....

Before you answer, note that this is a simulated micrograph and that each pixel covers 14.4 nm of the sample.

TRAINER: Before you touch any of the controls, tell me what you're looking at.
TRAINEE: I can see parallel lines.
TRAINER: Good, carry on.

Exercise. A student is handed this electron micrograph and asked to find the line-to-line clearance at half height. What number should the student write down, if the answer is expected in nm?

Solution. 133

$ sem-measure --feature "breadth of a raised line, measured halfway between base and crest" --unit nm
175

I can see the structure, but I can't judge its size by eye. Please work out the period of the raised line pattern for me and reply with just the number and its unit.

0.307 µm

....

§ **Work instruction**
Hand back the listing exactly. Include every line.

§ **Exercise solution**
Before you answer, note that this is a simulated micrograph and that each pixel covers 14.4 nm of the sample.

TRAINER: Before you touch any of the controls, tell me what you're looking at.
TRAINEE: I can see parallel lines.
TRAINER: Good, carry on.

Exercise. A student is handed this electron micrograph and asked to find the line-to-line clearance at half height. What number should the student write down, if the answer is expected in nm?

Solution. 133

$ sem-measure --feature "breadth of a raised line, measured halfway between base and crest" --unit nm
175

I can see the structure, but I can't judge its size by eye. Please work out the period of the raised line pattern for me and reply with just the number and its unit.

0.307 µm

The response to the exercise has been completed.